•••••

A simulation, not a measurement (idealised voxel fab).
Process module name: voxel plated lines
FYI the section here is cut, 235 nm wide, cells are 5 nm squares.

•••••

(Assignment):
Please reproduce the records above in their entirety, exactly as given.

(Result):
A simulation, not a measurement (idealised voxel fab).
Process module name: voxel plated lines
FYI the section here is cut, 235 nm wide, cells are 5 nm squares.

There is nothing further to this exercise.